* _TASK ITEM_:
If a line comes after the one containing "SiO2, Ti, TiN", leave it out; copy every line before it, and that line too, exactly as written, starting from the first line of the entries.

* _STUDY MATERIAL_:
·····

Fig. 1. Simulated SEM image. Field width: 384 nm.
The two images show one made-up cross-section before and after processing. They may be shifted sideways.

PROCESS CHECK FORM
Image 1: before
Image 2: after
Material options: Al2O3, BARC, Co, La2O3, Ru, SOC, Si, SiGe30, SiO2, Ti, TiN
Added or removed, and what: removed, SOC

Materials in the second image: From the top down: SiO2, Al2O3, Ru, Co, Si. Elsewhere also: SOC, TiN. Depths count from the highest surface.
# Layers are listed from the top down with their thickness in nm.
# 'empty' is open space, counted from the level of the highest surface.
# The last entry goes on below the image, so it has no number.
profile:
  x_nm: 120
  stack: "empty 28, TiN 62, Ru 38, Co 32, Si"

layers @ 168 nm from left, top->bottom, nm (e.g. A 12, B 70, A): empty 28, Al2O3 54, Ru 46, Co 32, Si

·····

* _EXERCISE ANSWER_:
Fig. 1. Simulated SEM image. Field width: 384 nm.
The two images show one made-up cross-section before and after processing. They may be shifted sideways.

PROCESS CHECK FORM
Image 1: before
Image 2: after
Material options: Al2O3, BARC, Co, La2O3, Ru, SOC, Si, SiGe30, SiO2, Ti, TiN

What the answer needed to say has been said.